◆ Given records ◆

Content starts

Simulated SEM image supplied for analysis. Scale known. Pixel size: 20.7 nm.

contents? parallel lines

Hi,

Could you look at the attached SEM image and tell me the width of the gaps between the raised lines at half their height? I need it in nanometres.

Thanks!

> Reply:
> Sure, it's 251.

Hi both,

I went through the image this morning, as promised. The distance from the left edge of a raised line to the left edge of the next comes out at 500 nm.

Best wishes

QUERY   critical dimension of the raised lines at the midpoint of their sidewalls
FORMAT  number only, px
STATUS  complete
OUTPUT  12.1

Content ends

◆ Work order ◆
Copy every line of the material, please, keeping it exactly the same.

◆ Response box ◆
Simulated SEM image supplied for analysis. Scale known. Pixel size: 20.7 nm.

contents? parallel lines

Hi,

Could you look at the attached SEM image and tell me the width of the gaps between the raised lines at half their height? I need it in nanometres.

Thanks!

> Reply:
> Sure, it's 251.

Hi both,

I went through the image this morning, as promised. The distance from the left edge of a raised line to the left edge of the next comes out at 500 nm.

Best wishes

QUERY   critical dimension of the raised lines at the midpoint of their sidewalls
FORMAT  number only, px
STATUS  complete
OUTPUT  12.1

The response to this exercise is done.